═══ Provided material ═══

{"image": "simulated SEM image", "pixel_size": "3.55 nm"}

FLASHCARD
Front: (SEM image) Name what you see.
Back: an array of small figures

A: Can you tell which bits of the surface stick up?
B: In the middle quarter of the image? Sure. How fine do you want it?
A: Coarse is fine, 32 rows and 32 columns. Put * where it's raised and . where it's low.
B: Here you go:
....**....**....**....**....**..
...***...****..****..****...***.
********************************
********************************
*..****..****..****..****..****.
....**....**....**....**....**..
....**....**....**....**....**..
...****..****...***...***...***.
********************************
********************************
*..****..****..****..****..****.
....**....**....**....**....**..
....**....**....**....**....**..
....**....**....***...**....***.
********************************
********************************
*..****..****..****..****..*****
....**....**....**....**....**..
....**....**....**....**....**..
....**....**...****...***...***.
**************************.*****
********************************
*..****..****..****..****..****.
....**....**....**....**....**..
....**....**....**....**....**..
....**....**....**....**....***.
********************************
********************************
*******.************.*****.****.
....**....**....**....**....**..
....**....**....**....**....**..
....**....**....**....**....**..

═══

_Task item:_ Exactly as they appear, please write out the lines from the opening of the listing above down to the line containing "B: Here you", with both end lines included.

_Answer space:_
{"image": "simulated SEM image", "pixel_size": "3.55 nm"}

FLASHCARD
Front: (SEM image) Name what you see.
Back: an array of small figures

A: Can you tell which bits of the surface stick up?
B: In the middle quarter of the image? Sure. How fine do you want it?
A: Coarse is fine, 32 rows and 32 columns. Put * where it's raised and . where it's low.
B: Here you go:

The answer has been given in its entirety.